---*---

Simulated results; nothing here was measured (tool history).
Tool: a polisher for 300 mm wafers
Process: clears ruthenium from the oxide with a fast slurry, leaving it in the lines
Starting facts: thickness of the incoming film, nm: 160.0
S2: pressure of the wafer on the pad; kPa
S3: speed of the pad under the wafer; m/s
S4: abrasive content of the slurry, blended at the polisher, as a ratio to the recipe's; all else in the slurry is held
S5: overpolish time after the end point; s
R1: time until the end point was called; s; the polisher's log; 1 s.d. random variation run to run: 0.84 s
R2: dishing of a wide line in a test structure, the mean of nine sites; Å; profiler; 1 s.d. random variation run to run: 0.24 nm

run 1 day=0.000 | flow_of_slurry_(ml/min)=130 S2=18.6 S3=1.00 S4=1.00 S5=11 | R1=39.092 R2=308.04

---*---

Each line from the first line of the listing through the line with "S5: overpolish time after the end point; s" must be output exactly, both ends included, and no other line may appear.

Simulated results; nothing here was measured (tool history).
Tool: a polisher for 300 mm wafers
Process: clears ruthenium from the oxide with a fast slurry, leaving it in the lines
Starting facts: thickness of the incoming film, nm: 160.0
S2: pressure of the wafer on the pad; kPa
S3: speed of the pad under the wafer; m/s
S4: abrasive content of the slurry, blended at the polisher, as a ratio to the recipe's; all else in the slurry is held
S5: overpolish time after the end point; s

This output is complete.